= Action item =
So that nothing is lost, restate each entry exactly as supplied.

= Given data =
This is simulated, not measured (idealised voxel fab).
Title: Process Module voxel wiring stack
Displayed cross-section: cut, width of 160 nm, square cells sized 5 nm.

= Expected answer =
This is simulated, not measured (idealised voxel fab).
Title: Process Module voxel wiring stack
Displayed cross-section: cut, width of 160 nm, square cells sized 5 nm.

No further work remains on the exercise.